-- Opening Marker --
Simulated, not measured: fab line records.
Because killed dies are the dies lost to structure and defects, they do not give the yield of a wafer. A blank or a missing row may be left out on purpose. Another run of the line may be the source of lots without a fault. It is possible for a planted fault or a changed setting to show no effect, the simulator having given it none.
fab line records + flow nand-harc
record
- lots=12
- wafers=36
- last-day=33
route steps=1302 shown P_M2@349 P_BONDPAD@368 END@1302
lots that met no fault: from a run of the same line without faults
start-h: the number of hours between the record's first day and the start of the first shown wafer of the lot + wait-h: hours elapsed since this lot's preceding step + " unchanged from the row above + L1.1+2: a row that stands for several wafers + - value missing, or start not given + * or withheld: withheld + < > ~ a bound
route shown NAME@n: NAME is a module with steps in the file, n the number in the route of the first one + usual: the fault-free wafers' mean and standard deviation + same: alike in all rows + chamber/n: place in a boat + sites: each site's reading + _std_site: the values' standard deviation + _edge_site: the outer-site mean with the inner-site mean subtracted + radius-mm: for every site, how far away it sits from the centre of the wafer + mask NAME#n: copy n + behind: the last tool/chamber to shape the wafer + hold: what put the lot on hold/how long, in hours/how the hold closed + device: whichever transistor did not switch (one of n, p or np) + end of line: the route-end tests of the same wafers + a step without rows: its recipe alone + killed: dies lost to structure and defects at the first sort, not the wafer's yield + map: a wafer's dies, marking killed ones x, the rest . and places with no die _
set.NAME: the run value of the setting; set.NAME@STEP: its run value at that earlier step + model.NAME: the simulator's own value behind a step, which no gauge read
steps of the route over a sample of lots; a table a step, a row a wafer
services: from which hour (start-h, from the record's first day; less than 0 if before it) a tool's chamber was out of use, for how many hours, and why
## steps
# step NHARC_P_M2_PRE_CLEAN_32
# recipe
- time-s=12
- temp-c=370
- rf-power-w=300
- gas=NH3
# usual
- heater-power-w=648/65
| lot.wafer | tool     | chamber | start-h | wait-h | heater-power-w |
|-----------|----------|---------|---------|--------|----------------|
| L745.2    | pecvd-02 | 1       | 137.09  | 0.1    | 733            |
-- Closing Marker --

_Action item_
Working from the material above, retype exactly the lines from the one with "Because killed dies" through the one with "start-h: the number", both included, and only those lines.

_Exercise result_
Because killed dies are the dies lost to structure and defects, they do not give the yield of a wafer. A blank or a missing row may be left out on purpose. Another run of the line may be the source of lots without a fault. It is possible for a planted fault or a changed setting to show no effect, the simulator having given it none.
fab line records + flow nand-harc
record
- lots=12
- wafers=36
- last-day=33
route steps=1302 shown P_M2@349 P_BONDPAD@368 END@1302
lots that met no fault: from a run of the same line without faults
start-h: the number of hours between the record's first day and the start of the first shown wafer of the lot + wait-h: hours elapsed since this lot's preceding step + " unchanged from the row above + L1.1+2: a row that stands for several wafers + - value missing, or start not given + * or withheld: withheld + < > ~ a bound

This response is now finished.